_BRIEF_
Give again, word for word, every line below from the one that has "C2: hours since" through the one that has "60.014 | 180.48 |", both included, and no others.

==================================================
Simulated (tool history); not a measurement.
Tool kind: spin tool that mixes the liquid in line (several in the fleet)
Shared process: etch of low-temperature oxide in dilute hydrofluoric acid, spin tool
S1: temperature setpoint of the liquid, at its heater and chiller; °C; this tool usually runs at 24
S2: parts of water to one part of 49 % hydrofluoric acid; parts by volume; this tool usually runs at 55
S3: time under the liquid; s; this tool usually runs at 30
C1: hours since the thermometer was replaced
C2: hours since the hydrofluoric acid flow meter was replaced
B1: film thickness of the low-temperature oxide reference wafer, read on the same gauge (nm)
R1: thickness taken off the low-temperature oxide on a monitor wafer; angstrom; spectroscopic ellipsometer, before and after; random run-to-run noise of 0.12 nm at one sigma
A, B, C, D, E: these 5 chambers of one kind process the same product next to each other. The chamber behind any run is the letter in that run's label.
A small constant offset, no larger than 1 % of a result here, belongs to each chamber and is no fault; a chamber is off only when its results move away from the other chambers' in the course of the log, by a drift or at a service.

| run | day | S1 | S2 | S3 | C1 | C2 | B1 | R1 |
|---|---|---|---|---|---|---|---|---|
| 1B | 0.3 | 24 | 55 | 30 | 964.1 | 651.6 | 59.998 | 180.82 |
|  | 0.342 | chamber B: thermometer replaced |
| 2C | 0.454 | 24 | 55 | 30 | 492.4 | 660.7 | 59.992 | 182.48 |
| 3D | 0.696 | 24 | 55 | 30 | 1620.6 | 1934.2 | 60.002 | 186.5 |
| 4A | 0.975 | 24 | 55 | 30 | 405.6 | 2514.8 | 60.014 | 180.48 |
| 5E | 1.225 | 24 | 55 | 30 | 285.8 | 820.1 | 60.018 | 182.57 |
==================================================

_YOUR RESPONSE_
C2: hours since the hydrofluoric acid flow meter was replaced
B1: film thickness of the low-temperature oxide reference wafer, read on the same gauge (nm)
R1: thickness taken off the low-temperature oxide on a monitor wafer; angstrom; spectroscopic ellipsometer, before and after; random run-to-run noise of 0.12 nm at one sigma
A, B, C, D, E: these 5 chambers of one kind process the same product next to each other. The chamber behind any run is the letter in that run's label.
A small constant offset, no larger than 1 % of a result here, belongs to each chamber and is no fault; a chamber is off only when its results move away from the other chambers' in the course of the log, by a drift or at a service.

| run | day | S1 | S2 | S3 | C1 | C2 | B1 | R1 |
|---|---|---|---|---|---|---|---|---|
| 1B | 0.3 | 24 | 55 | 30 | 964.1 | 651.6 | 59.998 | 180.82 |
|  | 0.342 | chamber B: thermometer replaced |
| 2C | 0.454 | 24 | 55 | 30 | 492.4 | 660.7 | 59.992 | 182.48 |
| 3D | 0.696 | 24 | 55 | 30 | 1620.6 | 1934.2 | 60.002 | 186.5 |
| 4A | 0.975 | 24 | 55 | 30 | 405.6 | 2514.8 | 60.014 | 180.48 |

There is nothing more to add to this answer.